Data extracts below:

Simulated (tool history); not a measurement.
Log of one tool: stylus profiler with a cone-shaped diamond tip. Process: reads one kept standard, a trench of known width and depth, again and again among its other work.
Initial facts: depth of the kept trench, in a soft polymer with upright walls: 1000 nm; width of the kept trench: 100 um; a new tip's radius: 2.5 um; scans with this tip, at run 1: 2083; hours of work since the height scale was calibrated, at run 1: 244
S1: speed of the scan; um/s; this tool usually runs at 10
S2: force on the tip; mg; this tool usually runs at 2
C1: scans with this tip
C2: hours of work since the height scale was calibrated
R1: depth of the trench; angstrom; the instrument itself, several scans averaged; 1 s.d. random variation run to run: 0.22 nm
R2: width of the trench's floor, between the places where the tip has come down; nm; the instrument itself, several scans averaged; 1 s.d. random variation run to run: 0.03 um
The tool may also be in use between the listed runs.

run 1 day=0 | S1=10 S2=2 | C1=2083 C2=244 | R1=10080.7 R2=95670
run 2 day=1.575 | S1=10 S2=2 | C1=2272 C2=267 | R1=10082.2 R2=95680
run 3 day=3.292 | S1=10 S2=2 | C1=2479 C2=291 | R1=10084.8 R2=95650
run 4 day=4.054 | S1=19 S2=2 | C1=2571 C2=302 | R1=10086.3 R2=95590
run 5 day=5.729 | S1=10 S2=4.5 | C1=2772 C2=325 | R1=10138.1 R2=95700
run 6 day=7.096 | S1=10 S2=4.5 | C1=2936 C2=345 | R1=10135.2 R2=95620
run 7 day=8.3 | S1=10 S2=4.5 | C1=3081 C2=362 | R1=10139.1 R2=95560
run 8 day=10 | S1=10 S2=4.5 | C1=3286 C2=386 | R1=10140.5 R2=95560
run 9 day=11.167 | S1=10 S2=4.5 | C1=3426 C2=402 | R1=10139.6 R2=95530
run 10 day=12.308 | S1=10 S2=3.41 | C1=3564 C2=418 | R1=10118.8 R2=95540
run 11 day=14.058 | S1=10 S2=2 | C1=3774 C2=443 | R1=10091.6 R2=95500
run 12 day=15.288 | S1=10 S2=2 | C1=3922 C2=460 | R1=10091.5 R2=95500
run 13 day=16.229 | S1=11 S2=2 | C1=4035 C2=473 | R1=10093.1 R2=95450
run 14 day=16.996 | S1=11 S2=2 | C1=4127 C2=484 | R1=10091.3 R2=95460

End of Data extracts.

Work instruction:
Only the lines above from the one with "run 5 day=5.729" up to and including the one with "run 13 day=16.229" should be repeated, exactly as written.

Task output:
run 5 day=5.729 | S1=10 S2=4.5 | C1=2772 C2=325 | R1=10138.1 R2=95700
run 6 day=7.096 | S1=10 S2=4.5 | C1=2936 C2=345 | R1=10135.2 R2=95620
run 7 day=8.3 | S1=10 S2=4.5 | C1=3081 C2=362 | R1=10139.1 R2=95560
run 8 day=10 | S1=10 S2=4.5 | C1=3286 C2=386 | R1=10140.5 R2=95560
run 9 day=11.167 | S1=10 S2=4.5 | C1=3426 C2=402 | R1=10139.6 R2=95530
run 10 day=12.308 | S1=10 S2=3.41 | C1=3564 C2=418 | R1=10118.8 R2=95540
run 11 day=14.058 | S1=10 S2=2 | C1=3774 C2=443 | R1=10091.6 R2=95500
run 12 day=15.288 | S1=10 S2=2 | C1=3922 C2=460 | R1=10091.5 R2=95500
run 13 day=16.229 | S1=11 S2=2 | C1=4035 C2=473 | R1=10093.1 R2=95450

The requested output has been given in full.